(Entries provided)
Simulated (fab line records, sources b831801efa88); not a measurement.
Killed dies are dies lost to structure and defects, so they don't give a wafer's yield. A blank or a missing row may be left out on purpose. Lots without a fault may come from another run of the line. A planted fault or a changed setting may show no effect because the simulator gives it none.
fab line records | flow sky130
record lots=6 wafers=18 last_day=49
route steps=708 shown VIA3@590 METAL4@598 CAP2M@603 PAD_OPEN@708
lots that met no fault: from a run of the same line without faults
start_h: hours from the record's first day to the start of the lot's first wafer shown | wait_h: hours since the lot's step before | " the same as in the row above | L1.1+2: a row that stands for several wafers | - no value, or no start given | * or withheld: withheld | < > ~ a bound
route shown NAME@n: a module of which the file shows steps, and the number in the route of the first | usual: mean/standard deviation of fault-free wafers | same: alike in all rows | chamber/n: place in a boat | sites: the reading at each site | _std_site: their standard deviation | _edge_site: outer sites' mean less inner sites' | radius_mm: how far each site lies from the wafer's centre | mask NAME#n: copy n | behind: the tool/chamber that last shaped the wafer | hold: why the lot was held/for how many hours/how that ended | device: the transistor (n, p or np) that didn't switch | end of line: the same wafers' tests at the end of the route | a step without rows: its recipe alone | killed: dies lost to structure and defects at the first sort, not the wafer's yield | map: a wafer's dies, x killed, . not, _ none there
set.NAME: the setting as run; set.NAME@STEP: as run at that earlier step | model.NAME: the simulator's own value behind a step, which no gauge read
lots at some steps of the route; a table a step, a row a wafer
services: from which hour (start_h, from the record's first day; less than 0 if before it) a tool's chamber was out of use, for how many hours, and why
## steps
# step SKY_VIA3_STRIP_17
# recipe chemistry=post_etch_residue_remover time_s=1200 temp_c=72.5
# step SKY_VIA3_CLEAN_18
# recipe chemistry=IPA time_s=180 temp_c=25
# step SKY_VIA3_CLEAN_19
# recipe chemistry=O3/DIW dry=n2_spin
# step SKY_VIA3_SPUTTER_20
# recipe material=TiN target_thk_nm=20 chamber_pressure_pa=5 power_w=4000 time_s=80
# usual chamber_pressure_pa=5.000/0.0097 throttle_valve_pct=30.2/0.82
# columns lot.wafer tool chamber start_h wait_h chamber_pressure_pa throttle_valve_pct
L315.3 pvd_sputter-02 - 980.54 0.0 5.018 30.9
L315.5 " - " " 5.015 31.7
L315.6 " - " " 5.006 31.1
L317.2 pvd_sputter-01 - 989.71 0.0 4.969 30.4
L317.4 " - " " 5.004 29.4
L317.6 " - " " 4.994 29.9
(End Entries provided)

# Assignment
Return the entries above unchanged, starting at the first line and stopping after the line with "lots that met".

# Task solution
Simulated (fab line records, sources b831801efa88); not a measurement.
Killed dies are dies lost to structure and defects, so they don't give a wafer's yield. A blank or a missing row may be left out on purpose. Lots without a fault may come from another run of the line. A planted fault or a changed setting may show no effect because the simulator gives it none.
fab line records | flow sky130
record lots=6 wafers=18 last_day=49
route steps=708 shown VIA3@590 METAL4@598 CAP2M@603 PAD_OPEN@708
lots that met no fault: from a run of the same line without faults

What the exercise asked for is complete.